* [Requirement]: Exactly as written, transcribe each record below.

* [Given information]:
★ ★ ★ ★ ★ ★ ★

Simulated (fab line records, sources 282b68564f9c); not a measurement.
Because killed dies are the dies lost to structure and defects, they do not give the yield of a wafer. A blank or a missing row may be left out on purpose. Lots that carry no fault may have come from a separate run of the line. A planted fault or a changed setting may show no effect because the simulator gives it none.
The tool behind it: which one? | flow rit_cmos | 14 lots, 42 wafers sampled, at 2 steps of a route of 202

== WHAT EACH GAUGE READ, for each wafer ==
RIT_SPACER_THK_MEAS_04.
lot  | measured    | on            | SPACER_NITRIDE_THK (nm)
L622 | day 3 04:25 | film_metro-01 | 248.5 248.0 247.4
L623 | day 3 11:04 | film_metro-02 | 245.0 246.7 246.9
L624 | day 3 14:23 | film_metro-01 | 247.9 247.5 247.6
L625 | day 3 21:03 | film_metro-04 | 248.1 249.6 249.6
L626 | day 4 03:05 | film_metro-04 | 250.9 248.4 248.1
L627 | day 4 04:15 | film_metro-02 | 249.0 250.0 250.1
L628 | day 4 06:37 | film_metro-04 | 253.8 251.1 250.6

★ ★ ★ ★ ★ ★ ★

* [Answer section]:
Simulated (fab line records, sources 282b68564f9c); not a measurement.
Because killed dies are the dies lost to structure and defects, they do not give the yield of a wafer. A blank or a missing row may be left out on purpose. Lots that carry no fault may have come from a separate run of the line. A planted fault or a changed setting may show no effect because the simulator gives it none.
The tool behind it: which one? | flow rit_cmos | 14 lots, 42 wafers sampled, at 2 steps of a route of 202

== WHAT EACH GAUGE READ, for each wafer ==
RIT_SPACER_THK_MEAS_04.
lot  | measured    | on            | SPACER_NITRIDE_THK (nm)
L622 | day 3 04:25 | film_metro-01 | 248.5 248.0 247.4
L623 | day 3 11:04 | film_metro-02 | 245.0 246.7 246.9
L624 | day 3 14:23 | film_metro-01 | 247.9 247.5 247.6
L625 | day 3 21:03 | film_metro-04 | 248.1 249.6 249.6
L626 | day 4 03:05 | film_metro-04 | 250.9 248.4 248.1
L627 | day 4 04:15 | film_metro-02 | 249.0 250.0 250.1
L628 | day 4 06:37 | film_metro-04 | 253.8 251.1 250.6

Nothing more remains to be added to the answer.